* [Assignment]
Stopping right after the line with "The width of", please reproduce the material below exactly from its first line.

* [Dataset entries]
========

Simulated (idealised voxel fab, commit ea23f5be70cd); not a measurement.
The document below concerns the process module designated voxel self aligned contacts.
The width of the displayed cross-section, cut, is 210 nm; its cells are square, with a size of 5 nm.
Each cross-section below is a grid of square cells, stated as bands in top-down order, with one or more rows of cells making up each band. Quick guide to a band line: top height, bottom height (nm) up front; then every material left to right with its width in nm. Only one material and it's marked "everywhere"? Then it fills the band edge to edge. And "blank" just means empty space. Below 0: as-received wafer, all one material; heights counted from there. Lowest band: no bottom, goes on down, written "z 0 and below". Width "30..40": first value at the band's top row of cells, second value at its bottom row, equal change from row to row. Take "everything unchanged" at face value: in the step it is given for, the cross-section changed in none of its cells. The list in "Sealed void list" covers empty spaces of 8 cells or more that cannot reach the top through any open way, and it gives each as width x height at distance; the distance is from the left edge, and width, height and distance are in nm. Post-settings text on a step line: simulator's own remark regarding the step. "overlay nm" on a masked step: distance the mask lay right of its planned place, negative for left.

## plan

========

* [Answer box]
Simulated (idealised voxel fab, commit ea23f5be70cd); not a measurement.
The document below concerns the process module designated voxel self aligned contacts.
The width of the displayed cross-section, cut, is 210 nm; its cells are square, with a size of 5 nm.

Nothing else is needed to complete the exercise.